[ACTION ITEM] The data should be duplicated exactly, with every word kept as it is.

|---|
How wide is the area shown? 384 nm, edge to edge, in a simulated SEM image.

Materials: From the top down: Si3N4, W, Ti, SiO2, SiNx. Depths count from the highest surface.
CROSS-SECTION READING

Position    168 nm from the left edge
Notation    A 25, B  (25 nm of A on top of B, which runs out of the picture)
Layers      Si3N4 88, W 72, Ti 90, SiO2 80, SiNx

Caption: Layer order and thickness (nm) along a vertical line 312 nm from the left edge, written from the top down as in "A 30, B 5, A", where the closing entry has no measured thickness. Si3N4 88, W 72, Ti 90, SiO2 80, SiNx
|---|

[YOUR RESPONSE]
How wide is the area shown? 384 nm, edge to edge, in a simulated SEM image.

Materials: From the top down: Si3N4, W, Ti, SiO2, SiNx. Depths count from the highest surface.
CROSS-SECTION READING

Position    168 nm from the left edge
Notation    A 25, B  (25 nm of A on top of B, which runs out of the picture)
Layers      Si3N4 88, W 72, Ti 90, SiO2 80, SiNx

Caption: Layer order and thickness (nm) along a vertical line 312 nm from the left edge, written from the top down as in "A 30, B 5, A", where the closing entry has no measured thickness. Si3N4 88, W 72, Ti 90, SiO2 80, SiNx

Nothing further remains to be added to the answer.